-- REQUIRED ACTION --
Would you return the complete listing below word for word?

===== DATA LISTING

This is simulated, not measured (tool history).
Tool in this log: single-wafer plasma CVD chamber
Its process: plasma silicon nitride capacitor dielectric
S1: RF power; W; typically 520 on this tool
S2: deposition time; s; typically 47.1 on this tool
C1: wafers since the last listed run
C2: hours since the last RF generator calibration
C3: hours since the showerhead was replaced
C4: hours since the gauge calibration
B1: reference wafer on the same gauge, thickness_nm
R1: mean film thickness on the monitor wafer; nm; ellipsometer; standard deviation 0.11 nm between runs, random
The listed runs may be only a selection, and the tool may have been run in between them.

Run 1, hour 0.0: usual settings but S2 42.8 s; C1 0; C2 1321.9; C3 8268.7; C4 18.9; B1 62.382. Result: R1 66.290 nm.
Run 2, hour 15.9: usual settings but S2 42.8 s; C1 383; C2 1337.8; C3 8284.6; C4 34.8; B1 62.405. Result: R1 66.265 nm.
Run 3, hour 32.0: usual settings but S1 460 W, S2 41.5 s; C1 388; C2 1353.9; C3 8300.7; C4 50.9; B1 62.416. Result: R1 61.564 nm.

==========

-- RESPONSE AREA --
This is simulated, not measured (tool history).
Tool in this log: single-wafer plasma CVD chamber
Its process: plasma silicon nitride capacitor dielectric
S1: RF power; W; typically 520 on this tool
S2: deposition time; s; typically 47.1 on this tool
C1: wafers since the last listed run
C2: hours since the last RF generator calibration
C3: hours since the showerhead was replaced
C4: hours since the gauge calibration
B1: reference wafer on the same gauge, thickness_nm
R1: mean film thickness on the monitor wafer; nm; ellipsometer; standard deviation 0.11 nm between runs, random
The listed runs may be only a selection, and the tool may have been run in between them.

Run 1, hour 0.0: usual settings but S2 42.8 s; C1 0; C2 1321.9; C3 8268.7; C4 18.9; B1 62.382. Result: R1 66.290 nm.
Run 2, hour 15.9: usual settings but S2 42.8 s; C1 383; C2 1337.8; C3 8284.6; C4 34.8; B1 62.405. Result: R1 66.265 nm.
Run 3, hour 32.0: usual settings but S1 460 W, S2 41.5 s; C1 388; C2 1353.9; C3 8300.7; C4 50.9; B1 62.416. Result: R1 61.564 nm.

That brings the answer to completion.